* ASSIGNMENT
If a line comes after the one containing "read on which", leave it out; copy every line before it, and that line too, exactly as written, starting from the first line of the entries.

* DATA
[Start of Attachment]

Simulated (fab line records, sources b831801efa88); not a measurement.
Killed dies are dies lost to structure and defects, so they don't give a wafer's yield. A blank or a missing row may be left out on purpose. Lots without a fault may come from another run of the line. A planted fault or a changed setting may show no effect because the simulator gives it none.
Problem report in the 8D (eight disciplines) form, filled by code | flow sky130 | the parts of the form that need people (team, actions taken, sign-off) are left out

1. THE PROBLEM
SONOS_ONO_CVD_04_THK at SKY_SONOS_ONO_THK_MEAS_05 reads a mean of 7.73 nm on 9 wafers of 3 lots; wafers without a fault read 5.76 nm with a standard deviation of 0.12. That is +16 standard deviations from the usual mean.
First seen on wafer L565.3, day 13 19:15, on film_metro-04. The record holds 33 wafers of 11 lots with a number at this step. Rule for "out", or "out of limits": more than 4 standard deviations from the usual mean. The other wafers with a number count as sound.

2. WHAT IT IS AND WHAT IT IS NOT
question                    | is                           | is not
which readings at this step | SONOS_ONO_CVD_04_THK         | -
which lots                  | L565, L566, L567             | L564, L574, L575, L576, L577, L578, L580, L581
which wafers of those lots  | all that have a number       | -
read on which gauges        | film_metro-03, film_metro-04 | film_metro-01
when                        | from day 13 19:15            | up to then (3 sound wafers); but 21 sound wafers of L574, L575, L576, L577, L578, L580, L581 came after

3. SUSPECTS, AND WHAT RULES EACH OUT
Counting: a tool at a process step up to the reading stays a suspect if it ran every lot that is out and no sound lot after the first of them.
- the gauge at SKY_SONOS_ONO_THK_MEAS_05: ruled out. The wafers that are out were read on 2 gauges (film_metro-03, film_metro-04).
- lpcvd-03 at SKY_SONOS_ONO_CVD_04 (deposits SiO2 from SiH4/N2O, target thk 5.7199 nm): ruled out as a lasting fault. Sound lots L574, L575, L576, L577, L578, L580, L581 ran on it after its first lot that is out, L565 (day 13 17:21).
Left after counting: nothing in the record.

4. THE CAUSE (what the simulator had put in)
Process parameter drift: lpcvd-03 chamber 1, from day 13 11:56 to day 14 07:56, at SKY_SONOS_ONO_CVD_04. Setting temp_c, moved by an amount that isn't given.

[End of Attachment]

* WRITTEN ANSWER
Simulated (fab line records, sources b831801efa88); not a measurement.
Killed dies are dies lost to structure and defects, so they don't give a wafer's yield. A blank or a missing row may be left out on purpose. Lots without a fault may come from another run of the line. A planted fault or a changed setting may show no effect because the simulator gives it none.
Problem report in the 8D (eight disciplines) form, filled by code | flow sky130 | the parts of the form that need people (team, actions taken, sign-off) are left out

1. THE PROBLEM
SONOS_ONO_CVD_04_THK at SKY_SONOS_ONO_THK_MEAS_05 reads a mean of 7.73 nm on 9 wafers of 3 lots; wafers without a fault read 5.76 nm with a standard deviation of 0.12. That is +16 standard deviations from the usual mean.
First seen on wafer L565.3, day 13 19:15, on film_metro-04. The record holds 33 wafers of 11 lots with a number at this step. Rule for "out", or "out of limits": more than 4 standard deviations from the usual mean. The other wafers with a number count as sound.

2. WHAT IT IS AND WHAT IT IS NOT
question                    | is                           | is not
which readings at this step | SONOS_ONO_CVD_04_THK         | -
which lots                  | L565, L566, L567             | L564, L574, L575, L576, L577, L578, L580, L581
which wafers of those lots  | all that have a number       | -
read on which gauges        | film_metro-03, film_metro-04 | film_metro-01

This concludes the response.